• _WORK TASK_
Stop after the line with "overlay nm: step"; until then, please copy every line of the records word for word from the first.

*** Block opens ***

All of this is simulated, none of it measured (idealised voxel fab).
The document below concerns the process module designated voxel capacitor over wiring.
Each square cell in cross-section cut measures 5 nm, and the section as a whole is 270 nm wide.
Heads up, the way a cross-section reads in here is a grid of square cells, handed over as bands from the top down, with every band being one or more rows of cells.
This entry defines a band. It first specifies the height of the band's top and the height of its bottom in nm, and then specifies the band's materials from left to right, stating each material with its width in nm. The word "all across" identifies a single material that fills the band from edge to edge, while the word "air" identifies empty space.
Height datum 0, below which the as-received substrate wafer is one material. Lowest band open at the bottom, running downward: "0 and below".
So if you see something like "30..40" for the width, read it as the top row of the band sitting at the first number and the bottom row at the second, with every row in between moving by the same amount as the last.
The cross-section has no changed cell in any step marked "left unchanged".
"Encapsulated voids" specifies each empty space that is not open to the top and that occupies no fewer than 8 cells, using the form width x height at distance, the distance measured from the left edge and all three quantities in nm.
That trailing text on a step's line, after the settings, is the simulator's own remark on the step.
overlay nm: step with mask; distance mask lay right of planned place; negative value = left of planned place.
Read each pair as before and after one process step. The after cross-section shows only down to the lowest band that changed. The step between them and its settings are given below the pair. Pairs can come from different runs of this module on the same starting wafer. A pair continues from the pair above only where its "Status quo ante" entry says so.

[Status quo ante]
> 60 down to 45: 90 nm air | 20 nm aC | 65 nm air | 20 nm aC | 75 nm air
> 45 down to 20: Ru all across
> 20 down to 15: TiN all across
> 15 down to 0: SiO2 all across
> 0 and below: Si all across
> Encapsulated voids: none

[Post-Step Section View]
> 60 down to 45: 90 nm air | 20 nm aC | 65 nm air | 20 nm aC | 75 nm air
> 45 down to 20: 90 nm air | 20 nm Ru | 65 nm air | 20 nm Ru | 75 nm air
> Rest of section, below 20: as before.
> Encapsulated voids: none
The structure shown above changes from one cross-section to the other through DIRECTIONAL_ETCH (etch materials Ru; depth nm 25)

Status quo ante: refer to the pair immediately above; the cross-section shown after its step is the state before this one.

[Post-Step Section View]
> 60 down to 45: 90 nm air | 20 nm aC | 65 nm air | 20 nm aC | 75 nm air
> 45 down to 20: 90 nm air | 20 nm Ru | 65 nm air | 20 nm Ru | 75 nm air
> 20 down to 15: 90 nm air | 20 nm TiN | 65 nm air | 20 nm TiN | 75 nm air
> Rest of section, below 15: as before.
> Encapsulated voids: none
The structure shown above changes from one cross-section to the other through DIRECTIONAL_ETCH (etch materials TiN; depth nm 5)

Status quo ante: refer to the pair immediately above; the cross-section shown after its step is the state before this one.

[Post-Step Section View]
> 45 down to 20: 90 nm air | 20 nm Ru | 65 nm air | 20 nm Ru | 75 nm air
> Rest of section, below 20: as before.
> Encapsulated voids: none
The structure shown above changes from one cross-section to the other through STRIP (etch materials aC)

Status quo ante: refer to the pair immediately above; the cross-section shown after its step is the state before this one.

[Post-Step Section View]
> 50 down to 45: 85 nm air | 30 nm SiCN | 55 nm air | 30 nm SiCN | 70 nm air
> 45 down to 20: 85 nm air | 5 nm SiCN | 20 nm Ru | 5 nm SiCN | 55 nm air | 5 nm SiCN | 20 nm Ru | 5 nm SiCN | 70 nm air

*** Block closes ***

• _EXERCISE RESPONSE_
All of this is simulated, none of it measured (idealised voxel fab).
The document below concerns the process module designated voxel capacitor over wiring.
Each square cell in cross-section cut measures 5 nm, and the section as a whole is 270 nm wide.
Heads up, the way a cross-section reads in here is a grid of square cells, handed over as bands from the top down, with every band being one or more rows of cells.
This entry defines a band. It first specifies the height of the band's top and the height of its bottom in nm, and then specifies the band's materials from left to right, stating each material with its width in nm. The word "all across" identifies a single material that fills the band from edge to edge, while the word "air" identifies empty space.
Height datum 0, below which the as-received substrate wafer is one material. Lowest band open at the bottom, running downward: "0 and below".
So if you see something like "30..40" for the width, read it as the top row of the band sitting at the first number and the bottom row at the second, with every row in between moving by the same amount as the last.
The cross-section has no changed cell in any step marked "left unchanged".
"Encapsulated voids" specifies each empty space that is not open to the top and that occupies no fewer than 8 cells, using the form width x height at distance, the distance measured from the left edge and all three quantities in nm.
That trailing text on a step's line, after the settings, is the simulator's own remark on the step.
overlay nm: step with mask; distance mask lay right of planned place; negative value = left of planned place.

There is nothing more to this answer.